[MATERIAL PROVIDED]:
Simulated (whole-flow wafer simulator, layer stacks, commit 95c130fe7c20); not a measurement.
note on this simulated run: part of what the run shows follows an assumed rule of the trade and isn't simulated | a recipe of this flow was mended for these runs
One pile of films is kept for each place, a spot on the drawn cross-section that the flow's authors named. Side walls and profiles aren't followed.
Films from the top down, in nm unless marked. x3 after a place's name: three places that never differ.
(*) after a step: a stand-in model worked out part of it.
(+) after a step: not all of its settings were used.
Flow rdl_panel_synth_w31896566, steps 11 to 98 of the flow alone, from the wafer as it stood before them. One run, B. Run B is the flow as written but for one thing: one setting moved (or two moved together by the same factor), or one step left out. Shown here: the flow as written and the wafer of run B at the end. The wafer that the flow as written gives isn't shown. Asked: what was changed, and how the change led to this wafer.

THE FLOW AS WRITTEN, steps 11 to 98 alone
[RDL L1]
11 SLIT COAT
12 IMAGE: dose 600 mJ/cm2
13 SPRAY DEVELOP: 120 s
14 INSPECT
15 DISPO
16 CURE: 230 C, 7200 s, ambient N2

[WORK REQUEST]: Line by line, output the records exactly as given.

[EXERCISE RESPONSE]:
Simulated (whole-flow wafer simulator, layer stacks, commit 95c130fe7c20); not a measurement.
note on this simulated run: part of what the run shows follows an assumed rule of the trade and isn't simulated | a recipe of this flow was mended for these runs
One pile of films is kept for each place, a spot on the drawn cross-section that the flow's authors named. Side walls and profiles aren't followed.
Films from the top down, in nm unless marked. x3 after a place's name: three places that never differ.
(*) after a step: a stand-in model worked out part of it.
(+) after a step: not all of its settings were used.
Flow rdl_panel_synth_w31896566, steps 11 to 98 of the flow alone, from the wafer as it stood before them. One run, B. Run B is the flow as written but for one thing: one setting moved (or two moved together by the same factor), or one step left out. Shown here: the flow as written and the wafer of run B at the end. The wafer that the flow as written gives isn't shown. Asked: what was changed, and how the change led to this wafer.

THE FLOW AS WRITTEN, steps 11 to 98 alone
[RDL L1]
11 SLIT COAT
12 IMAGE: dose 600 mJ/cm2
13 SPRAY DEVELOP: 120 s
14 INSPECT
15 DISPO
16 CURE: 230 C, 7200 s, ambient N2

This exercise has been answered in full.